━━━━━ Records provided ━━━━━
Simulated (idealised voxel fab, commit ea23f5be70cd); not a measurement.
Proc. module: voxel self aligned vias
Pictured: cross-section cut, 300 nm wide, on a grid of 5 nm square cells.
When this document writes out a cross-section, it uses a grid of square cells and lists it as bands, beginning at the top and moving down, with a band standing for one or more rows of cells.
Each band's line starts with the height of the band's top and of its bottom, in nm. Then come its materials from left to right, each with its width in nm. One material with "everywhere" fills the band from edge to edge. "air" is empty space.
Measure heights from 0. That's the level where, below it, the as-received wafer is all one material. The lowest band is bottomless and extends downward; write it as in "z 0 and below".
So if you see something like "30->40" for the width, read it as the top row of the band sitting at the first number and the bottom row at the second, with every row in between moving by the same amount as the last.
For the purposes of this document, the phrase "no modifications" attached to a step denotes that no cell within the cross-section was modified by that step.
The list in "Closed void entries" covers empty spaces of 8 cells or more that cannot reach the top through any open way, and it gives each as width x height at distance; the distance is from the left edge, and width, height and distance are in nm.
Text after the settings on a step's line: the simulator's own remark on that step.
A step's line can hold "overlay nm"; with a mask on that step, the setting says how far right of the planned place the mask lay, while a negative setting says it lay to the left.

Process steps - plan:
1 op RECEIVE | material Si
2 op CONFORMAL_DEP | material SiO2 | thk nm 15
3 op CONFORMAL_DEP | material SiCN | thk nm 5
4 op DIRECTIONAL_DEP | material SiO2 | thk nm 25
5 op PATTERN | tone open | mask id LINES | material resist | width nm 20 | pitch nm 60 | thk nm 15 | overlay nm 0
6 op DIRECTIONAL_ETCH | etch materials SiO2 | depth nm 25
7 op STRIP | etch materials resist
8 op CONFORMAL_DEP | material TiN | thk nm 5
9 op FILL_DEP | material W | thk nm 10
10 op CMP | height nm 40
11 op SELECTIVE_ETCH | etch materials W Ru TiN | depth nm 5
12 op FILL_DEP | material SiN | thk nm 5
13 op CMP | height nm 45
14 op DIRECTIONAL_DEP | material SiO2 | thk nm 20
━━━━━

Work task = Quote the records above exactly, from the first line through the line containing "Measure heights from", and nothing more.

Written solution =
Simulated (idealised voxel fab, commit ea23f5be70cd); not a measurement.
Proc. module: voxel self aligned vias
Pictured: cross-section cut, 300 nm wide, on a grid of 5 nm square cells.
When this document writes out a cross-section, it uses a grid of square cells and lists it as bands, beginning at the top and moving down, with a band standing for one or more rows of cells.
Each band's line starts with the height of the band's top and of its bottom, in nm. Then come its materials from left to right, each with its width in nm. One material with "everywhere" fills the band from edge to edge. "air" is empty space.
Measure heights from 0. That's the level where, below it, the as-received wafer is all one material. The lowest band is bottomless and extends downward; write it as in "z 0 and below".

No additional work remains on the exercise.